**Exercise:** Begin with the first line of the listing and quote every line through the one containing "R1: thickness taken"; give only those lines.

**Entries shown:**
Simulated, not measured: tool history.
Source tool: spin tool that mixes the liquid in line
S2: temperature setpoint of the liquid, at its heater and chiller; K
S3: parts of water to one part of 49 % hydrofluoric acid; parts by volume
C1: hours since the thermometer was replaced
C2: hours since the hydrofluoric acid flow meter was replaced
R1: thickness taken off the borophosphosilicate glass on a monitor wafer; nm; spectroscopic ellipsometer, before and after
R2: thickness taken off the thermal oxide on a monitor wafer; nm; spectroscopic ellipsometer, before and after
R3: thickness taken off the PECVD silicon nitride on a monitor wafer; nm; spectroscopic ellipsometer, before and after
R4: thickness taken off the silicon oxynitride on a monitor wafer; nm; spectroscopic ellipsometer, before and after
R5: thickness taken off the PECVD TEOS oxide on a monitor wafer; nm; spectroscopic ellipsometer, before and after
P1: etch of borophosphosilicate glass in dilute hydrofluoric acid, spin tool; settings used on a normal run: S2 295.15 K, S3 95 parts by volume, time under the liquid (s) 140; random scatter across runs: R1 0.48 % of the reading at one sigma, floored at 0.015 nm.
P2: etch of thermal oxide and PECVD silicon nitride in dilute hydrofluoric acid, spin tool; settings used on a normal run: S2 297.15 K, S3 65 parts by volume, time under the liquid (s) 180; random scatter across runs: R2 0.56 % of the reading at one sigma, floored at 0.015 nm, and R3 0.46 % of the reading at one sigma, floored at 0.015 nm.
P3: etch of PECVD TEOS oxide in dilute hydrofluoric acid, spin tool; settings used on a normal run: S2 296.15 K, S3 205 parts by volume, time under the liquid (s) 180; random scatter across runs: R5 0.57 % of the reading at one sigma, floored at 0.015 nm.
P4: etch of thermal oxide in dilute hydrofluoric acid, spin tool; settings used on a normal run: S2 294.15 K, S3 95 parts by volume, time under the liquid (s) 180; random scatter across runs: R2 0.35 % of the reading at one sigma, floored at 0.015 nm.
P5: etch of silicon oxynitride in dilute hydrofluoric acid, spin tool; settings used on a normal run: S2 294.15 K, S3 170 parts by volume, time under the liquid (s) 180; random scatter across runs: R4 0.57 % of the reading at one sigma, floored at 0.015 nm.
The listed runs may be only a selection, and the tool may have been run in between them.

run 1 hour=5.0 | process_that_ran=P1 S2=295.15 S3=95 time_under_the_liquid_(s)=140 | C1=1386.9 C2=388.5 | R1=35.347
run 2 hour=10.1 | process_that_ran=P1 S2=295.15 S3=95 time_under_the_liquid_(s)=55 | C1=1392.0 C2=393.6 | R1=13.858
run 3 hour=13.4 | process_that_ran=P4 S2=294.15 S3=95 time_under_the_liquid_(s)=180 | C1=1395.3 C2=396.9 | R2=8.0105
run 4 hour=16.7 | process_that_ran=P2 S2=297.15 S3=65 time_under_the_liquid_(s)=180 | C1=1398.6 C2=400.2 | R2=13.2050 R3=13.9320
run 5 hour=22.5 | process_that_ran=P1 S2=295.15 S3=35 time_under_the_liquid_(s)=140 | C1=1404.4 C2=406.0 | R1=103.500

**Exercise solution:**
Simulated, not measured: tool history.
Source tool: spin tool that mixes the liquid in line
S2: temperature setpoint of the liquid, at its heater and chiller; K
S3: parts of water to one part of 49 % hydrofluoric acid; parts by volume
C1: hours since the thermometer was replaced
C2: hours since the hydrofluoric acid flow meter was replaced
R1: thickness taken off the borophosphosilicate glass on a monitor wafer; nm; spectroscopic ellipsometer, before and after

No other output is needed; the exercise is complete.